(PROVIDED RECORDS)

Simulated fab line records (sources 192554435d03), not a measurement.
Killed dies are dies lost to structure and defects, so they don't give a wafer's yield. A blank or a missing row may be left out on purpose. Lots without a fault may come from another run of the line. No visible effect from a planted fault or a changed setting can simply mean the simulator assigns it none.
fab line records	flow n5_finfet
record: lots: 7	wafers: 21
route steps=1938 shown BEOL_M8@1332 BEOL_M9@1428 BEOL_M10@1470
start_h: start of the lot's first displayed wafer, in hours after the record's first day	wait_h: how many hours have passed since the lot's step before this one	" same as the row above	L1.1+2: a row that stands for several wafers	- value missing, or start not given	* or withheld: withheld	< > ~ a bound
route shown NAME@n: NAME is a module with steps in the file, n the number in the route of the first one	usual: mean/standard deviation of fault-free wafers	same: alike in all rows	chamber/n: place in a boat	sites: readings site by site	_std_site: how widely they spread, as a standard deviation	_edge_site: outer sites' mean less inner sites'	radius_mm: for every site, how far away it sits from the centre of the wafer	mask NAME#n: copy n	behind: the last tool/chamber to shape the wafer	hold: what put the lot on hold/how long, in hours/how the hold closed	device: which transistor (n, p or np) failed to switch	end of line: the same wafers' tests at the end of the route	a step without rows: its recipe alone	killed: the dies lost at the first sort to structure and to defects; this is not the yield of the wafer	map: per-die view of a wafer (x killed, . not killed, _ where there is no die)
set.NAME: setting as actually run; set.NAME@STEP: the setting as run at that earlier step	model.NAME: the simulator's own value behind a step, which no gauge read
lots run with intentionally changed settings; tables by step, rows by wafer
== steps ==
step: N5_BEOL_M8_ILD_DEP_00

(End PROVIDED RECORDS)

▸ **WORK ORDER**
In the listing above, find the line holding "route shown NAME@n: NAME" and the line holding "set.NAME: setting as", then output those two lines and every line between them exactly.

▸ **ANSWER SPACE**
route shown NAME@n: NAME is a module with steps in the file, n the number in the route of the first one	usual: mean/standard deviation of fault-free wafers	same: alike in all rows	chamber/n: place in a boat	sites: readings site by site	_std_site: how widely they spread, as a standard deviation	_edge_site: outer sites' mean less inner sites'	radius_mm: for every site, how far away it sits from the centre of the wafer	mask NAME#n: copy n	behind: the last tool/chamber to shape the wafer	hold: what put the lot on hold/how long, in hours/how the hold closed	device: which transistor (n, p or np) failed to switch	end of line: the same wafers' tests at the end of the route	a step without rows: its recipe alone	killed: the dies lost at the first sort to structure and to defects; this is not the yield of the wafer	map: per-die view of a wafer (x killed, . not killed, _ where there is no die)
set.NAME: setting as actually run; set.NAME@STEP: the setting as run at that earlier step	model.NAME: the simulator's own value behind a step, which no gauge read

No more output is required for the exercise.